====================

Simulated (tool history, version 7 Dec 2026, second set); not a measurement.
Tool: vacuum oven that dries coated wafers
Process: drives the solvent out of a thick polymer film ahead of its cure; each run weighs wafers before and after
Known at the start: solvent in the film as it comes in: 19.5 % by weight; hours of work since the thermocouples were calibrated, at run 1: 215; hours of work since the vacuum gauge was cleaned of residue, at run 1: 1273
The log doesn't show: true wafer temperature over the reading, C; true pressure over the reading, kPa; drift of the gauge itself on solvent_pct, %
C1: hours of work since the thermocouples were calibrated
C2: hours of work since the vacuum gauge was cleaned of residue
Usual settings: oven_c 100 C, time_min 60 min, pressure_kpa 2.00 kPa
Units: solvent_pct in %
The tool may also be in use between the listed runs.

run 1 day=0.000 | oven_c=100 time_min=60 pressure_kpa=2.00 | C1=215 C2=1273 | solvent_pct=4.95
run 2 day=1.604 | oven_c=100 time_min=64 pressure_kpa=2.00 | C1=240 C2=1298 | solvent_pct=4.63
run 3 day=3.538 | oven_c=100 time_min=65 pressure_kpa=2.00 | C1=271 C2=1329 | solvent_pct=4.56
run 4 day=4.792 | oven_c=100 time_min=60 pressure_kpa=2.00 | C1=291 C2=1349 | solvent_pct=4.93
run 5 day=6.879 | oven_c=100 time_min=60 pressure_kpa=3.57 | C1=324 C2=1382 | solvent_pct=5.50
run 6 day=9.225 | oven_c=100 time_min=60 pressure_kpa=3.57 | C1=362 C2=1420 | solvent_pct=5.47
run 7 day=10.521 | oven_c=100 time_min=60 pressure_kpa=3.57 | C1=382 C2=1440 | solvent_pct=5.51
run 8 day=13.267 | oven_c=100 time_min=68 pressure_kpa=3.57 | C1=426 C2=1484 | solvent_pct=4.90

====================

# [REQUIRED ACTION]
Working from the material above, retype exactly the lines from the one with "The tool may" through the one with "run 7 day=10.521", both included, and only those lines.

# [WRITTEN RESPONSE]
The tool may also be in use between the listed runs.

run 1 day=0.000 | oven_c=100 time_min=60 pressure_kpa=2.00 | C1=215 C2=1273 | solvent_pct=4.95
run 2 day=1.604 | oven_c=100 time_min=64 pressure_kpa=2.00 | C1=240 C2=1298 | solvent_pct=4.63
run 3 day=3.538 | oven_c=100 time_min=65 pressure_kpa=2.00 | C1=271 C2=1329 | solvent_pct=4.56
run 4 day=4.792 | oven_c=100 time_min=60 pressure_kpa=2.00 | C1=291 C2=1349 | solvent_pct=4.93
run 5 day=6.879 | oven_c=100 time_min=60 pressure_kpa=3.57 | C1=324 C2=1382 | solvent_pct=5.50
run 6 day=9.225 | oven_c=100 time_min=60 pressure_kpa=3.57 | C1=362 C2=1420 | solvent_pct=5.47
run 7 day=10.521 | oven_c=100 time_min=60 pressure_kpa=3.57 | C1=382 C2=1440 | solvent_pct=5.51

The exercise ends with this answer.